**Action item**
Begin at the top of the listing below. Write each line out exactly, ending with the line that holds "What tool caused".

**Dataset entries**

────────────────────

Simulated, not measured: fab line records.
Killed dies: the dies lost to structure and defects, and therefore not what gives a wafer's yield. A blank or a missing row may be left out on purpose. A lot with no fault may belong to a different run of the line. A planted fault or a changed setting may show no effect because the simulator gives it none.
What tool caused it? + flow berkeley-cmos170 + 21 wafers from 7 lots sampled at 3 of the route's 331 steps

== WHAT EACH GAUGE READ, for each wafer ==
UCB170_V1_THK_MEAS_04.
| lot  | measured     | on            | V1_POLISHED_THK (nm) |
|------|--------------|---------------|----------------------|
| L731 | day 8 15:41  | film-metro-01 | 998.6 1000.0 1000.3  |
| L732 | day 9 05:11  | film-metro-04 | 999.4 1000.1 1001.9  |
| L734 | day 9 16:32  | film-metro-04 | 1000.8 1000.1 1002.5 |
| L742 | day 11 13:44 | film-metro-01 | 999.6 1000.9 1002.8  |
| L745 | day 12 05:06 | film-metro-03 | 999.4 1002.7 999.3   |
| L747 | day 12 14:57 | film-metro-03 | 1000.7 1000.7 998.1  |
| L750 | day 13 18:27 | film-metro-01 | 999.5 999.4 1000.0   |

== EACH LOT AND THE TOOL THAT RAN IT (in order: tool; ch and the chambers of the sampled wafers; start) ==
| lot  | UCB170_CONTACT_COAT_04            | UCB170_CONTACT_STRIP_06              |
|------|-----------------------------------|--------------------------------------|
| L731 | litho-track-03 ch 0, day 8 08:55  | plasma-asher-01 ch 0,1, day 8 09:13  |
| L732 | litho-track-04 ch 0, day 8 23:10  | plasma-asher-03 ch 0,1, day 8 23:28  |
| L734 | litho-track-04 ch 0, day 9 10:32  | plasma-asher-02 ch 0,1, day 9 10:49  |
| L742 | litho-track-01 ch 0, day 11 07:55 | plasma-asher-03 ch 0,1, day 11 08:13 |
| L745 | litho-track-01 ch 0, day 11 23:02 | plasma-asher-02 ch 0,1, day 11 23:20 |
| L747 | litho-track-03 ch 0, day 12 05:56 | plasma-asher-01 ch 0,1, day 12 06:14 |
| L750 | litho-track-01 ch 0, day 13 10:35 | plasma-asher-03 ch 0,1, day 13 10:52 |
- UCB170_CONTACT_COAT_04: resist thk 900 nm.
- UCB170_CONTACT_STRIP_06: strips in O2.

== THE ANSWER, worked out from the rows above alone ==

────────────────────

**Written reply**
Simulated, not measured: fab line records.
Killed dies: the dies lost to structure and defects, and therefore not what gives a wafer's yield. A blank or a missing row may be left out on purpose. A lot with no fault may belong to a different run of the line. A planted fault or a changed setting may show no effect because the simulator gives it none.
What tool caused it? + flow berkeley-cmos170 + 21 wafers from 7 lots sampled at 3 of the route's 331 steps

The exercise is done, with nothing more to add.